##### Material shown

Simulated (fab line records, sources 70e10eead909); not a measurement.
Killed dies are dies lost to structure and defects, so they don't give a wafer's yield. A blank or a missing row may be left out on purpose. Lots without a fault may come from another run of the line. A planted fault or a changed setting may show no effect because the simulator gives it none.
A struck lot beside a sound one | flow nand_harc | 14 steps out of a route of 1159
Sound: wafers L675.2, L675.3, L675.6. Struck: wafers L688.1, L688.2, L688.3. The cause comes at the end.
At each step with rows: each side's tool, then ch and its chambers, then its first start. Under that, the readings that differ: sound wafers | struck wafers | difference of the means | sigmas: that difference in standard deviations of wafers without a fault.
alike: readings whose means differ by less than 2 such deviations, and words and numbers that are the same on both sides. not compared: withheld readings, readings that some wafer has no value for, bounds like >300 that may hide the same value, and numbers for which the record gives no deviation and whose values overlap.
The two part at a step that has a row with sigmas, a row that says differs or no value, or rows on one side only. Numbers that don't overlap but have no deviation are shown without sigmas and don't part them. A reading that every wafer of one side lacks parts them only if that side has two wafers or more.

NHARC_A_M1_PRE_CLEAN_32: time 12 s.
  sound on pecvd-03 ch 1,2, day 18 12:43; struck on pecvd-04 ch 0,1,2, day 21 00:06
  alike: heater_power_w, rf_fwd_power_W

##########

• **Work order**
Output the complete data verbatim.

• **Your response**
Simulated (fab line records, sources 70e10eead909); not a measurement.
Killed dies are dies lost to structure and defects, so they don't give a wafer's yield. A blank or a missing row may be left out on purpose. Lots without a fault may come from another run of the line. A planted fault or a changed setting may show no effect because the simulator gives it none.
A struck lot beside a sound one | flow nand_harc | 14 steps out of a route of 1159
Sound: wafers L675.2, L675.3, L675.6. Struck: wafers L688.1, L688.2, L688.3. The cause comes at the end.
At each step with rows: each side's tool, then ch and its chambers, then its first start. Under that, the readings that differ: sound wafers | struck wafers | difference of the means | sigmas: that difference in standard deviations of wafers without a fault.
alike: readings whose means differ by less than 2 such deviations, and words and numbers that are the same on both sides. not compared: withheld readings, readings that some wafer has no value for, bounds like >300 that may hide the same value, and numbers for which the record gives no deviation and whose values overlap.
The two part at a step that has a row with sigmas, a row that says differs or no value, or rows on one side only. Numbers that don't overlap but have no deviation are shown without sigmas and don't part them. A reading that every wafer of one side lacks parts them only if that side has two wafers or more.

NHARC_A_M1_PRE_CLEAN_32: time 12 s.
  sound on pecvd-03 ch 1,2, day 18 12:43; struck on pecvd-04 ch 0,1,2, day 21 00:06
  alike: heater_power_w, rf_fwd_power_W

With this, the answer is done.